• **Work task**
Transcribe only the lines between the first line of the records and the line containing "note on all", inclusive, exactly as written.

┄┄┄┄┄┄┄┄┄┄┄┄┄┄┄┄┄┄┄┄

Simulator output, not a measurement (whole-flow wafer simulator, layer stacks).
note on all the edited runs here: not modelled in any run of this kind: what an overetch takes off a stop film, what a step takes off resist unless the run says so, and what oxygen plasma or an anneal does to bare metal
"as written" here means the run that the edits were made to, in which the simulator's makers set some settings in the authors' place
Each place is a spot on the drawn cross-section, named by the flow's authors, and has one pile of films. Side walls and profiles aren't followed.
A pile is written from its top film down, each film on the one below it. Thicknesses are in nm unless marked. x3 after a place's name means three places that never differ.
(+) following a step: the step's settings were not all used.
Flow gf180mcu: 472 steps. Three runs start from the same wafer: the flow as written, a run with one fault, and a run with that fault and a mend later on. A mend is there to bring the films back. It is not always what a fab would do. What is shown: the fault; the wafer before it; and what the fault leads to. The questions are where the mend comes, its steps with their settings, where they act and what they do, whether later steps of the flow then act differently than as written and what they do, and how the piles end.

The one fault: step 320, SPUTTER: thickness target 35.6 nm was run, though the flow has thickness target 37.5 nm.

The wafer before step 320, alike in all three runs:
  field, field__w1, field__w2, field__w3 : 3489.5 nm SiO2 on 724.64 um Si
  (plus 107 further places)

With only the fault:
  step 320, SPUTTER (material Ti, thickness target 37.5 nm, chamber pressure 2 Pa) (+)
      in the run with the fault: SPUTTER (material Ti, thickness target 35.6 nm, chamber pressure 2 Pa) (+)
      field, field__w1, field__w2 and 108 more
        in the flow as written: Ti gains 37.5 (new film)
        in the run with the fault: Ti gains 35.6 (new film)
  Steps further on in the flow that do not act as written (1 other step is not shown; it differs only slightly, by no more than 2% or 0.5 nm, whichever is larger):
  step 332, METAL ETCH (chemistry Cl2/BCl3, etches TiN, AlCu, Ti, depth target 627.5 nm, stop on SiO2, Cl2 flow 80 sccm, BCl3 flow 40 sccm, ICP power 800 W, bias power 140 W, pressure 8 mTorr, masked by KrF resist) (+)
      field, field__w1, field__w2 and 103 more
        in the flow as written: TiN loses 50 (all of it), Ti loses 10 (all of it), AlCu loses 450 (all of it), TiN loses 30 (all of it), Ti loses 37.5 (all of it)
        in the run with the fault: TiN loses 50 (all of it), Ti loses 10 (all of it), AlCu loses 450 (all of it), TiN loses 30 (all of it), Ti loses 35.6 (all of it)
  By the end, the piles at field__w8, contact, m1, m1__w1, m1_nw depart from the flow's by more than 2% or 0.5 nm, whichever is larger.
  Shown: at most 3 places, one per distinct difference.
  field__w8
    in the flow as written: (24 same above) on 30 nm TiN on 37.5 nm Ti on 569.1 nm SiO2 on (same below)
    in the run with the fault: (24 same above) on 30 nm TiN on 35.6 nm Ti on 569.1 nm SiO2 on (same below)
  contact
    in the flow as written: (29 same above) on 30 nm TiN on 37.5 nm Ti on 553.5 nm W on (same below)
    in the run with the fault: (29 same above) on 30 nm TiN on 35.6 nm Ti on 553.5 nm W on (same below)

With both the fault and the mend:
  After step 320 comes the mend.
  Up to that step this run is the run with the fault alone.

┄┄┄┄┄┄┄┄┄┄┄┄┄┄┄┄┄┄┄┄

• **Response**
Simulator output, not a measurement (whole-flow wafer simulator, layer stacks).
note on all the edited runs here: not modelled in any run of this kind: what an overetch takes off a stop film, what a step takes off resist unless the run says so, and what oxygen plasma or an anneal does to bare metal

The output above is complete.